● Data listing:
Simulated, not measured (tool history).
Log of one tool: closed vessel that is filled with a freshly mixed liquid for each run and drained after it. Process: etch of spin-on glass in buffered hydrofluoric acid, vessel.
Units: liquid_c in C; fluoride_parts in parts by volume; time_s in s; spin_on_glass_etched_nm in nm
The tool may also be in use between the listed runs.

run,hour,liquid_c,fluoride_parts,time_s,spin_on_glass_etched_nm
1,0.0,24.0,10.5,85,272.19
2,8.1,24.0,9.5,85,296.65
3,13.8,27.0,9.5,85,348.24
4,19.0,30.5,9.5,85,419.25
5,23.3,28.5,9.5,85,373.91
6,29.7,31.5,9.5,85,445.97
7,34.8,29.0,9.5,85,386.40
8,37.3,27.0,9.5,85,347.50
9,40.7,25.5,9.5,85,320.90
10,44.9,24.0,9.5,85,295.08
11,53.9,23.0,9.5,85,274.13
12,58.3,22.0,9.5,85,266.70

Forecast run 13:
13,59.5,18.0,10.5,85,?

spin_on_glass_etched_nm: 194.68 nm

● Work instruction:
Write the listing out again, matching every line exactly.

● Task answer:
Simulated, not measured (tool history).
Log of one tool: closed vessel that is filled with a freshly mixed liquid for each run and drained after it. Process: etch of spin-on glass in buffered hydrofluoric acid, vessel.
Units: liquid_c in C; fluoride_parts in parts by volume; time_s in s; spin_on_glass_etched_nm in nm
The tool may also be in use between the listed runs.

run,hour,liquid_c,fluoride_parts,time_s,spin_on_glass_etched_nm
1,0.0,24.0,10.5,85,272.19
2,8.1,24.0,9.5,85,296.65
3,13.8,27.0,9.5,85,348.24
4,19.0,30.5,9.5,85,419.25
5,23.3,28.5,9.5,85,373.91
6,29.7,31.5,9.5,85,445.97
7,34.8,29.0,9.5,85,386.40
8,37.3,27.0,9.5,85,347.50
9,40.7,25.5,9.5,85,320.90
10,44.9,24.0,9.5,85,295.08
11,53.9,23.0,9.5,85,274.13
12,58.3,22.0,9.5,85,266.70

Forecast run 13:
13,59.5,18.0,10.5,85,?

spin_on_glass_etched_nm: 194.68 nm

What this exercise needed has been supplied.